_Entries shown_:
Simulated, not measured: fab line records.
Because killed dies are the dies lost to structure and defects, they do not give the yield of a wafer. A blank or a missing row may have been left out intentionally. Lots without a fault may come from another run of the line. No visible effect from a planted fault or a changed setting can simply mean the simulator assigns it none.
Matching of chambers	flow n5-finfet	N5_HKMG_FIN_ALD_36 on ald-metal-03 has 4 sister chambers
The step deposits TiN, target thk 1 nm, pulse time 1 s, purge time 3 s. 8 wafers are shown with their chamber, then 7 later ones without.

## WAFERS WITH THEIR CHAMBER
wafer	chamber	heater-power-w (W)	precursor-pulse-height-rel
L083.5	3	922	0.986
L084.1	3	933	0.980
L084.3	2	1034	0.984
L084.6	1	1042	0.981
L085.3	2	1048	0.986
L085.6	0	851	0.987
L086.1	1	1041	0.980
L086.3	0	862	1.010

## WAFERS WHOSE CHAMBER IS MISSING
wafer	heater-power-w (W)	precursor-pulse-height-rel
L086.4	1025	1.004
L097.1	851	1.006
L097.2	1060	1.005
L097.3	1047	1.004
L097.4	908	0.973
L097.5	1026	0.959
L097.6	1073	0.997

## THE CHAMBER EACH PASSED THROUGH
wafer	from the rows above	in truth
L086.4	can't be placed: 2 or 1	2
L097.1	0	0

_Activity_:
The response has to contain every record shown above, unaltered and complete.

_Task solution_:
Simulated, not measured: fab line records.
Because killed dies are the dies lost to structure and defects, they do not give the yield of a wafer. A blank or a missing row may have been left out intentionally. Lots without a fault may come from another run of the line. No visible effect from a planted fault or a changed setting can simply mean the simulator assigns it none.
Matching of chambers	flow n5-finfet	N5_HKMG_FIN_ALD_36 on ald-metal-03 has 4 sister chambers
The step deposits TiN, target thk 1 nm, pulse time 1 s, purge time 3 s. 8 wafers are shown with their chamber, then 7 later ones without.

## WAFERS WITH THEIR CHAMBER
wafer	chamber	heater-power-w (W)	precursor-pulse-height-rel
L083.5	3	922	0.986
L084.1	3	933	0.980
L084.3	2	1034	0.984
L084.6	1	1042	0.981
L085.3	2	1048	0.986
L085.6	0	851	0.987
L086.1	1	1041	0.980
L086.3	0	862	1.010

## WAFERS WHOSE CHAMBER IS MISSING
wafer	heater-power-w (W)	precursor-pulse-height-rel
L086.4	1025	1.004
L097.1	851	1.006
L097.2	1060	1.005
L097.3	1047	1.004
L097.4	908	0.973
L097.5	1026	0.959
L097.6	1073	0.997

## THE CHAMBER EACH PASSED THROUGH
wafer	from the rows above	in truth
L086.4	can't be placed: 2 or 1	2
L097.1	0	0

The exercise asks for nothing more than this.